+ + + +
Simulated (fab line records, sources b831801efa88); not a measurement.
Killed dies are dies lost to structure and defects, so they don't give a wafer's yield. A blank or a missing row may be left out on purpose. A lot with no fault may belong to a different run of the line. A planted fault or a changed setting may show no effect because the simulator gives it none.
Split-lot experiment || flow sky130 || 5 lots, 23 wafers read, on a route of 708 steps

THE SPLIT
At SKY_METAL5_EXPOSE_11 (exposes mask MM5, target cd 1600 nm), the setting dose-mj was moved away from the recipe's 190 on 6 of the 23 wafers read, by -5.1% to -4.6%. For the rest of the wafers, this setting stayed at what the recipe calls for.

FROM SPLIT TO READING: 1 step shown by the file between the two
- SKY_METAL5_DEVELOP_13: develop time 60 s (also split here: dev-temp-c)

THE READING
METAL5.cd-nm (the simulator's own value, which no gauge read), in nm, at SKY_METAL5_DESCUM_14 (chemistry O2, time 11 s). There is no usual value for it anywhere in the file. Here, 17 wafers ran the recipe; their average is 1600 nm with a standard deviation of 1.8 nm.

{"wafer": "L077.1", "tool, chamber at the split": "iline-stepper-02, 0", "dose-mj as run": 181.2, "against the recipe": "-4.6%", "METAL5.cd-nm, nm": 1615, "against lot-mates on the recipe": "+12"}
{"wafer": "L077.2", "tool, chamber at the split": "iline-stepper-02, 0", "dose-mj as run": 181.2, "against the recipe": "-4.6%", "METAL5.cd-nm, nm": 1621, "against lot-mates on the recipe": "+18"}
+ + + +

## WORK ITEM
Where the line holding "Killed dies are" appears in the listing above, start reproducing exactly, and end with the line holding "THE READING".

## TASK RESPONSE
Killed dies are dies lost to structure and defects, so they don't give a wafer's yield. A blank or a missing row may be left out on purpose. A lot with no fault may belong to a different run of the line. A planted fault or a changed setting may show no effect because the simulator gives it none.
Split-lot experiment || flow sky130 || 5 lots, 23 wafers read, on a route of 708 steps

THE SPLIT
At SKY_METAL5_EXPOSE_11 (exposes mask MM5, target cd 1600 nm), the setting dose-mj was moved away from the recipe's 190 on 6 of the 23 wafers read, by -5.1% to -4.6%. For the rest of the wafers, this setting stayed at what the recipe calls for.

FROM SPLIT TO READING: 1 step shown by the file between the two
- SKY_METAL5_DEVELOP_13: develop time 60 s (also split here: dev-temp-c)

THE READING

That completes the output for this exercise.